## Work request
Your job with the data below: print everything from the line that holds "N5_BEOL_M13_SPUTTER_43: material TaN, target" down to the line that holds "sound on rtpAnneal-01", ends included, exactly, and nothing else.

((

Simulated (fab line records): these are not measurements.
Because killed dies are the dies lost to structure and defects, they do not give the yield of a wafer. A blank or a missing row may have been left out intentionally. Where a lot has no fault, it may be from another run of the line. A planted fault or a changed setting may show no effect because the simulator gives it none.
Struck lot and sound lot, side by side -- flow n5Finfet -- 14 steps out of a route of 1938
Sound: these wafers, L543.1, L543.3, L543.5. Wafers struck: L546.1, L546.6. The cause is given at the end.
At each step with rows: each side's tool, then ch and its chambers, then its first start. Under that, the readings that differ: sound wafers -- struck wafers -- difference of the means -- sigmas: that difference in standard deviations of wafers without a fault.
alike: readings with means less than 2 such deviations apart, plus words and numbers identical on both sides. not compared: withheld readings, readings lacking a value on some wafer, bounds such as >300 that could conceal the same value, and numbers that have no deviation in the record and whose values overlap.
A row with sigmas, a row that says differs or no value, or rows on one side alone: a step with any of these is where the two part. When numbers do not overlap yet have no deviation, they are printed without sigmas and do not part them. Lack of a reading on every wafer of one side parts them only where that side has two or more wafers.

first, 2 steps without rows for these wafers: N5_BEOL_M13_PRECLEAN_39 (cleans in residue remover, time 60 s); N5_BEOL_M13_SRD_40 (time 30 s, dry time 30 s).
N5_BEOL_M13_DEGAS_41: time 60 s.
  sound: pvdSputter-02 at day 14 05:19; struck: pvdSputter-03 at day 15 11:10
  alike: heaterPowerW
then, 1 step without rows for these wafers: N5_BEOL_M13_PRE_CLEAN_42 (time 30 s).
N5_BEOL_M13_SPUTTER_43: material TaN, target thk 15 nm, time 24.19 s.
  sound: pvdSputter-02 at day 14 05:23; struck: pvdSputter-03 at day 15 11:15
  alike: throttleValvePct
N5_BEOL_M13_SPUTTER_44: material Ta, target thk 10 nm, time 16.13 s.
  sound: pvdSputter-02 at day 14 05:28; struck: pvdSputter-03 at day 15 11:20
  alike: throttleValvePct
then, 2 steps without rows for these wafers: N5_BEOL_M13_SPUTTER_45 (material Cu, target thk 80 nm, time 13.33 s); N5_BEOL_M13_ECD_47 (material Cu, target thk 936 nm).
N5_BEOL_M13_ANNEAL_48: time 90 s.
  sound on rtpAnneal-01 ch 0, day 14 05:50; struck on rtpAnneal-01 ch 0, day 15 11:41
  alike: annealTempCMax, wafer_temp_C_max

))

## Exercise output
N5_BEOL_M13_SPUTTER_43: material TaN, target thk 15 nm, time 24.19 s.
  sound: pvdSputter-02 at day 14 05:23; struck: pvdSputter-03 at day 15 11:15
  alike: throttleValvePct
N5_BEOL_M13_SPUTTER_44: material Ta, target thk 10 nm, time 16.13 s.
  sound: pvdSputter-02 at day 14 05:28; struck: pvdSputter-03 at day 15 11:20
  alike: throttleValvePct
then, 2 steps without rows for these wafers: N5_BEOL_M13_SPUTTER_45 (material Cu, target thk 80 nm, time 13.33 s); N5_BEOL_M13_ECD_47 (material Cu, target thk 936 nm).
N5_BEOL_M13_ANNEAL_48: time 90 s.
  sound on rtpAnneal-01 ch 0, day 14 05:50; struck on rtpAnneal-01 ch 0, day 15 11:41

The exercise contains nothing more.